WORK INSTRUCTION: Print every line of the material exactly.

INFORMATION SUPPLIED:
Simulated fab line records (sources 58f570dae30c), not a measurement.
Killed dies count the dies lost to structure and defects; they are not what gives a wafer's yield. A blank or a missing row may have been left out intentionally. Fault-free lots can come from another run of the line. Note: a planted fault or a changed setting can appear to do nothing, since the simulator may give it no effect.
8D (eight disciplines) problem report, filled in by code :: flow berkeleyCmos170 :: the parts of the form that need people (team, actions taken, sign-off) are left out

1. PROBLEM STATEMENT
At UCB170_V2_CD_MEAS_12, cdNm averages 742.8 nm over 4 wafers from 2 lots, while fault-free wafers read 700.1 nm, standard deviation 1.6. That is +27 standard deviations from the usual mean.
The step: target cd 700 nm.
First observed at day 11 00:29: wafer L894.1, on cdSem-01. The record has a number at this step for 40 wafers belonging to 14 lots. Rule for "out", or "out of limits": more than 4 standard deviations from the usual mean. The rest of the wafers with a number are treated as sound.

WRITTEN REPLY:
Simulated fab line records (sources 58f570dae30c), not a measurement.
Killed dies count the dies lost to structure and defects; they are not what gives a wafer's yield. A blank or a missing row may have been left out intentionally. Fault-free lots can come from another run of the line. Note: a planted fault or a changed setting can appear to do nothing, since the simulator may give it no effect.
8D (eight disciplines) problem report, filled in by code :: flow berkeleyCmos170 :: the parts of the form that need people (team, actions taken, sign-off) are left out

1. PROBLEM STATEMENT
At UCB170_V2_CD_MEAS_12, cdNm averages 742.8 nm over 4 wafers from 2 lots, while fault-free wafers read 700.1 nm, standard deviation 1.6. That is +27 standard deviations from the usual mean.
The step: target cd 700 nm.
First observed at day 11 00:29: wafer L894.1, on cdSem-01. The record has a number at this step for 40 wafers belonging to 14 lots. Rule for "out", or "out of limits": more than 4 standard deviations from the usual mean. The rest of the wafers with a number are treated as sound.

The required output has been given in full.